The required output is the lines below from the line containing "9 DEVELOP: KrF resist, thickness 600 nm, 60 s" to the line containing "13 SOLV CLEAN (*)", inclusive, retyped exactly. No other lines belong in it.

---------- DATASET EXCERPTS ----------

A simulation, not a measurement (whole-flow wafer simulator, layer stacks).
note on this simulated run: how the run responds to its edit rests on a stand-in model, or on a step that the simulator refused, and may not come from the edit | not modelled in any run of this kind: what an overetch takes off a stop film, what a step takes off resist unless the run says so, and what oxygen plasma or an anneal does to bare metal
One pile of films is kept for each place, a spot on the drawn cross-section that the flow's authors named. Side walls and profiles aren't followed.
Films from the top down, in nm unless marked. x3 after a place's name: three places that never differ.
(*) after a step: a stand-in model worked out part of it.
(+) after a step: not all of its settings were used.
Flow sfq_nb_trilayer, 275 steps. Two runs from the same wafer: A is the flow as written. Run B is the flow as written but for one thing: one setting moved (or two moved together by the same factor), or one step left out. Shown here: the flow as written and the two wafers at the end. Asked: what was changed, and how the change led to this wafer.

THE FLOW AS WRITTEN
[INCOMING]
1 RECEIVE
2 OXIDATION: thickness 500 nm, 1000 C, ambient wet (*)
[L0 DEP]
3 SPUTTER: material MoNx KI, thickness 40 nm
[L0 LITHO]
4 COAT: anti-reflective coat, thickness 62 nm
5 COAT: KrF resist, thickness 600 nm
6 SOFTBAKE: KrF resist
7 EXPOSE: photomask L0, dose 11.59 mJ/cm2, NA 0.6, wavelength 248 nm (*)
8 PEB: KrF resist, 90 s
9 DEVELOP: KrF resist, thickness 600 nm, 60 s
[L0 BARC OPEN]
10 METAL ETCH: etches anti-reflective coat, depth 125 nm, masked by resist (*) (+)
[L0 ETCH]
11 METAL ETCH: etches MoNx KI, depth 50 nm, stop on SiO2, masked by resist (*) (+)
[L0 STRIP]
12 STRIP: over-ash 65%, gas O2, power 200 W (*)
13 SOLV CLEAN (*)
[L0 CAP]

----------

◆ **ANSWER BOX**
9 DEVELOP: KrF resist, thickness 600 nm, 60 s
[L0 BARC OPEN]
10 METAL ETCH: etches anti-reflective coat, depth 125 nm, masked by resist (*) (+)
[L0 ETCH]
11 METAL ETCH: etches MoNx KI, depth 50 nm, stop on SiO2, masked by resist (*) (+)
[L0 STRIP]
12 STRIP: over-ash 65%, gas O2, power 200 W (*)
13 SOLV CLEAN (*)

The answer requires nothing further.